### [Required action]
Print the records again, character for character.

----- Study material -----

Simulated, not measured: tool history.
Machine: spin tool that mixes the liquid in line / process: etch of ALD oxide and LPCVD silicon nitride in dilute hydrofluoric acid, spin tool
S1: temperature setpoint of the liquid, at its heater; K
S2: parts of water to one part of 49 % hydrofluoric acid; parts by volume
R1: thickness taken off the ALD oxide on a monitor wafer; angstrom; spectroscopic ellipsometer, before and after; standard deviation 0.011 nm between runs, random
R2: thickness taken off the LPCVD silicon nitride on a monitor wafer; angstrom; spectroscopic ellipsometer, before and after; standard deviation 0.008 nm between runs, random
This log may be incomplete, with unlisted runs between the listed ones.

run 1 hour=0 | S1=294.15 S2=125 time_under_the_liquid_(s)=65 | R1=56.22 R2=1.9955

-----

### [Exercise response]
Simulated, not measured: tool history.
Machine: spin tool that mixes the liquid in line / process: etch of ALD oxide and LPCVD silicon nitride in dilute hydrofluoric acid, spin tool
S1: temperature setpoint of the liquid, at its heater; K
S2: parts of water to one part of 49 % hydrofluoric acid; parts by volume
R1: thickness taken off the ALD oxide on a monitor wafer; angstrom; spectroscopic ellipsometer, before and after; standard deviation 0.011 nm between runs, random
R2: thickness taken off the LPCVD silicon nitride on a monitor wafer; angstrom; spectroscopic ellipsometer, before and after; standard deviation 0.008 nm between runs, random
This log may be incomplete, with unlisted runs between the listed ones.

run 1 hour=0 | S1=294.15 S2=125 time_under_the_liquid_(s)=65 | R1=56.22 R2=1.9955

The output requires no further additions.